■ Dataset entries:
——————————

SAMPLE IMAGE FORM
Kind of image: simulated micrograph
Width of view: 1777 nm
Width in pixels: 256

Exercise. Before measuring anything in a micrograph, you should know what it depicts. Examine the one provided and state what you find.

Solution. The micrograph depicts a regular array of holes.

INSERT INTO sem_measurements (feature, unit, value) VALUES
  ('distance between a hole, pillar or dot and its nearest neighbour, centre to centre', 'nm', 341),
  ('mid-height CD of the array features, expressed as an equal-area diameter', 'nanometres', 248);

——————————

■ Work order: Return nothing but the lines from the start of the listing above through the line containing "INSERT INTO sem_measurements", exactly as given.

■ Worked solution:
SAMPLE IMAGE FORM
Kind of image: simulated micrograph
Width of view: 1777 nm
Width in pixels: 256

Exercise. Before measuring anything in a micrograph, you should know what it depicts. Examine the one provided and state what you find.

Solution. The micrograph depicts a regular array of holes.

INSERT INTO sem_measurements (feature, unit, value) VALUES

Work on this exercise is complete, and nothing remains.